##### DATA TO EXAMINE #####

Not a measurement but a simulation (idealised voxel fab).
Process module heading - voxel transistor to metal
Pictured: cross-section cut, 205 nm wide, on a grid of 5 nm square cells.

#####

TASK ITEM: Could you retype every line of the data exactly?

EXERCISE OUTPUT:
Not a measurement but a simulation (idealised voxel fab).
Process module heading - voxel transistor to metal
Pictured: cross-section cut, 205 nm wide, on a grid of 5 nm square cells.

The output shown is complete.